Return every line of the listing below, unchanged, from its first line to the line holding "## WHAT THE GAUGES READ, wafer by wafer", that line included.

Segment Start: Given information
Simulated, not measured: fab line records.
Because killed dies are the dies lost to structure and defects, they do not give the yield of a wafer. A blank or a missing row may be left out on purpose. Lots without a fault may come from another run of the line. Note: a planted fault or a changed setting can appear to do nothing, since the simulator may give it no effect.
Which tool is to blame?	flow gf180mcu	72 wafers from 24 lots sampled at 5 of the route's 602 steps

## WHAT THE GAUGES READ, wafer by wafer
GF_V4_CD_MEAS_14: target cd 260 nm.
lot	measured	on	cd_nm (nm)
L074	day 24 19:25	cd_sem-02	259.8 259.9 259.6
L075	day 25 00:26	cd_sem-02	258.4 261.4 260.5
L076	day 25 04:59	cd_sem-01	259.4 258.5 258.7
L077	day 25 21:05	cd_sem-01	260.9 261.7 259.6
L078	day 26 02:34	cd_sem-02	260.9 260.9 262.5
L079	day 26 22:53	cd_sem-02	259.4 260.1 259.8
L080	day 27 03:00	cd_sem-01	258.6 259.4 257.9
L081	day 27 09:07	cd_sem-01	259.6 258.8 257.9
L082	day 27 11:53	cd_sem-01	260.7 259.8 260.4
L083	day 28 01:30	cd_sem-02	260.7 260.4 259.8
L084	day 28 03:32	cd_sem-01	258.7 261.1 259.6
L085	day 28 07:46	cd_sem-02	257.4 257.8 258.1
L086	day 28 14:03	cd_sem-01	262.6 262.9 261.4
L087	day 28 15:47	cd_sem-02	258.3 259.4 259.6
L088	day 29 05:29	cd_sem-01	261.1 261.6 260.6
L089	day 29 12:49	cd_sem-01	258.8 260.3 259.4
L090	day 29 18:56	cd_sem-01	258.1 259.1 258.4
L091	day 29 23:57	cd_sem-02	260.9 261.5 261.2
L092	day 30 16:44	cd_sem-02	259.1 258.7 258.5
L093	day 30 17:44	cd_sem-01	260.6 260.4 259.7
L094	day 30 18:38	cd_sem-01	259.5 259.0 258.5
Segment End: Given information

#### [Your solution]
Simulated, not measured: fab line records.
Because killed dies are the dies lost to structure and defects, they do not give the yield of a wafer. A blank or a missing row may be left out on purpose. Lots without a fault may come from another run of the line. Note: a planted fault or a changed setting can appear to do nothing, since the simulator may give it no effect.
Which tool is to blame?	flow gf180mcu	72 wafers from 24 lots sampled at 5 of the route's 602 steps

## WHAT THE GAUGES READ, wafer by wafer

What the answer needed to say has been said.